■ Work instruction
Below are entries; print them exactly from the first line through the one containing "L077.4 | rie_diel-03, 3".

+---+
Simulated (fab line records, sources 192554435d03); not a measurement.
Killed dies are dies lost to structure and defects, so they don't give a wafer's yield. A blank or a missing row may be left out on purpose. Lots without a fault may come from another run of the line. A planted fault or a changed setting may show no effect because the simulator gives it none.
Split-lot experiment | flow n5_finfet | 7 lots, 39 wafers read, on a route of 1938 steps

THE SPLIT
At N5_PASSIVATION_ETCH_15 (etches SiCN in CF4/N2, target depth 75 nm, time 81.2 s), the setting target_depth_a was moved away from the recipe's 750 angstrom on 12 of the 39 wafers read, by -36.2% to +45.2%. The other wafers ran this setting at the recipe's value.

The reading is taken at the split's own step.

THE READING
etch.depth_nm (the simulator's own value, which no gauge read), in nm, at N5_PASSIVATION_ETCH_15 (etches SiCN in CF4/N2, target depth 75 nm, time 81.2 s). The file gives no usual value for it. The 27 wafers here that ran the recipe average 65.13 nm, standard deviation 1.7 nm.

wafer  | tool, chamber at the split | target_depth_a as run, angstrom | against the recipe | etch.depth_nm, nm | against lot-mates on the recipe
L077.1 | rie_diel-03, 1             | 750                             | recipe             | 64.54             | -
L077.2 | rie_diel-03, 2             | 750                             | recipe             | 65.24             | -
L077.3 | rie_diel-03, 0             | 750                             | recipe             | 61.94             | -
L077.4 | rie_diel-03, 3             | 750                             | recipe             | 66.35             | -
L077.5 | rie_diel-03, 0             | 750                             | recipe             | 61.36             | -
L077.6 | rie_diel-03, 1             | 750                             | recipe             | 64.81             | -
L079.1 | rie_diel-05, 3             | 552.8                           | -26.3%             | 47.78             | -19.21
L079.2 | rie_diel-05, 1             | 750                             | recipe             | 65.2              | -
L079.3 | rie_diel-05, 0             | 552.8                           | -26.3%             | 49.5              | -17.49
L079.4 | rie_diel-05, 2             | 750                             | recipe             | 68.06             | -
+---+

■ Written solution
Simulated (fab line records, sources 192554435d03); not a measurement.
Killed dies are dies lost to structure and defects, so they don't give a wafer's yield. A blank or a missing row may be left out on purpose. Lots without a fault may come from another run of the line. A planted fault or a changed setting may show no effect because the simulator gives it none.
Split-lot experiment | flow n5_finfet | 7 lots, 39 wafers read, on a route of 1938 steps

THE SPLIT
At N5_PASSIVATION_ETCH_15 (etches SiCN in CF4/N2, target depth 75 nm, time 81.2 s), the setting target_depth_a was moved away from the recipe's 750 angstrom on 12 of the 39 wafers read, by -36.2% to +45.2%. The other wafers ran this setting at the recipe's value.

The reading is taken at the split's own step.

THE READING
etch.depth_nm (the simulator's own value, which no gauge read), in nm, at N5_PASSIVATION_ETCH_15 (etches SiCN in CF4/N2, target depth 75 nm, time 81.2 s). The file gives no usual value for it. The 27 wafers here that ran the recipe average 65.13 nm, standard deviation 1.7 nm.

wafer  | tool, chamber at the split | target_depth_a as run, angstrom | against the recipe | etch.depth_nm, nm | against lot-mates on the recipe
L077.1 | rie_diel-03, 1             | 750                             | recipe             | 64.54             | -
L077.2 | rie_diel-03, 2             | 750                             | recipe             | 65.24             | -
L077.3 | rie_diel-03, 0             | 750                             | recipe             | 61.94             | -
L077.4 | rie_diel-03, 3             | 750                             | recipe             | 66.35             | -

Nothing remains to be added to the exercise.